※

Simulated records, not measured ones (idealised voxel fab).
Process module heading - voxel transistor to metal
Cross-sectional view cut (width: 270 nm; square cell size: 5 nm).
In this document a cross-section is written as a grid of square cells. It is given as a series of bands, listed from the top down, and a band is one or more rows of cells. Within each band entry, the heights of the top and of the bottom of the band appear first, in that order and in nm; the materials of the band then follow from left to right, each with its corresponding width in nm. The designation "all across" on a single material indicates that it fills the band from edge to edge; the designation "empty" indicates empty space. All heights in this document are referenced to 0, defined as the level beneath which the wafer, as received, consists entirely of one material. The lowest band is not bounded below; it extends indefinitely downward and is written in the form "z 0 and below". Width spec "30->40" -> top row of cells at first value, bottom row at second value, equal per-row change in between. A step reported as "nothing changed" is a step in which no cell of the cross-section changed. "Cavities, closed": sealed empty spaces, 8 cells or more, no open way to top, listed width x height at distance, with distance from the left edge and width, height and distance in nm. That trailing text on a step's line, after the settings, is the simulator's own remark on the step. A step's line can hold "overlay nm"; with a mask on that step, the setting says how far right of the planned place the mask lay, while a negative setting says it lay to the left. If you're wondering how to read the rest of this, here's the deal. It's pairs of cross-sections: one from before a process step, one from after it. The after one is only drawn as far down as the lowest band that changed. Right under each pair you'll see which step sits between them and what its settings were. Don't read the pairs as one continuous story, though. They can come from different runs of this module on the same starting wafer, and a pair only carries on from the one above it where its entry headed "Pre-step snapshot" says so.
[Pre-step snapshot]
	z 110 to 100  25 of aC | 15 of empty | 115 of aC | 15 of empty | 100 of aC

※

Would you restate, word for word, every line of the listing from its first line through the line with "Cross-sectional view cut"?

Simulated records, not measured ones (idealised voxel fab).
Process module heading - voxel transistor to metal
Cross-sectional view cut (width: 270 nm; square cell size: 5 nm).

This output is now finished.